Work instruction >> Below are records; please set down exactly the lines from the first through the one containing "I went through".

Extracted records >>
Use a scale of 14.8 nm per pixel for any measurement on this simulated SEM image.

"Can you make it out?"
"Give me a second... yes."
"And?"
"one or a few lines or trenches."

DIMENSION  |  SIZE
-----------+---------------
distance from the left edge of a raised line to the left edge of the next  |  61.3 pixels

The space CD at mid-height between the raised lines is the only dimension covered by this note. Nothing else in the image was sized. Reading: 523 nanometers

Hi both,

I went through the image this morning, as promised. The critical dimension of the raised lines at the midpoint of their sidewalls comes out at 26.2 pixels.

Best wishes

Answer space >>
Use a scale of 14.8 nm per pixel for any measurement on this simulated SEM image.

"Can you make it out?"
"Give me a second... yes."
"And?"
"one or a few lines or trenches."

DIMENSION  |  SIZE
-----------+---------------
distance from the left edge of a raised line to the left edge of the next  |  61.3 pixels

The space CD at mid-height between the raised lines is the only dimension covered by this note. Nothing else in the image was sized. Reading: 523 nanometers

Hi both,

I went through the image this morning, as promised. The critical dimension of the raised lines at the midpoint of their sidewalls comes out at 26.2 pixels.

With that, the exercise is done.